» Data
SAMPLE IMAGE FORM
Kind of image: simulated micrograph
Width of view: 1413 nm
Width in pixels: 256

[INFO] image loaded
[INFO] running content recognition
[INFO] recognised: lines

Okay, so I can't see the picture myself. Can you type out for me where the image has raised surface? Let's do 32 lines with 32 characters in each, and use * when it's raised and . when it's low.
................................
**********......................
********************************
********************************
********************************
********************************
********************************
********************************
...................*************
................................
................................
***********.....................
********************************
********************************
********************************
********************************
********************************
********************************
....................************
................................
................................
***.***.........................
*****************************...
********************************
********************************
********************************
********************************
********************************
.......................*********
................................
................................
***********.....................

» Action item
All of the data should be retyped exactly.

» Answer section
SAMPLE IMAGE FORM
Kind of image: simulated micrograph
Width of view: 1413 nm
Width in pixels: 256

[INFO] image loaded
[INFO] running content recognition
[INFO] recognised: lines

Okay, so I can't see the picture myself. Can you type out for me where the image has raised surface? Let's do 32 lines with 32 characters in each, and use * when it's raised and . when it's low.
................................
**********......................
********************************
********************************
********************************
********************************
********************************
********************************
...................*************
................................
................................
***********.....................
********************************
********************************
********************************
********************************
********************************
********************************
....................************
................................
................................
***.***.........................
*****************************...
********************************
********************************
********************************
********************************
********************************
.......................*********
................................
................................
***********.....................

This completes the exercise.